* **Requirement**: Below this sentence is a listing; return exactly its lines from the one with "Killed dies are" to the one with "route steps=1938 shown", both kept, and nothing more.

* **Dataset entries**:
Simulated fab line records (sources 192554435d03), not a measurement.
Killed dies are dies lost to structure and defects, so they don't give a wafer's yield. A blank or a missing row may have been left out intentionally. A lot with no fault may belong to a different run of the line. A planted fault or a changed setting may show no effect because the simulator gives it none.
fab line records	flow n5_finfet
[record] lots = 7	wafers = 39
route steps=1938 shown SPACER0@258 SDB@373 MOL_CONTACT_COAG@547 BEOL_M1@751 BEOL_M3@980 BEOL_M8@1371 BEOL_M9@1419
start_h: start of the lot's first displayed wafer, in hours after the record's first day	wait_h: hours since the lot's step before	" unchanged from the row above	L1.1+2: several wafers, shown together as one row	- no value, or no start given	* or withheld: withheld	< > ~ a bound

* **Task solution**:
Killed dies are dies lost to structure and defects, so they don't give a wafer's yield. A blank or a missing row may have been left out intentionally. A lot with no fault may belong to a different run of the line. A planted fault or a changed setting may show no effect because the simulator gives it none.
fab line records	flow n5_finfet
[record] lots = 7	wafers = 39
route steps=1938 shown SPACER0@258 SDB@373 MOL_CONTACT_COAG@547 BEOL_M1@751 BEOL_M3@980 BEOL_M8@1371 BEOL_M9@1419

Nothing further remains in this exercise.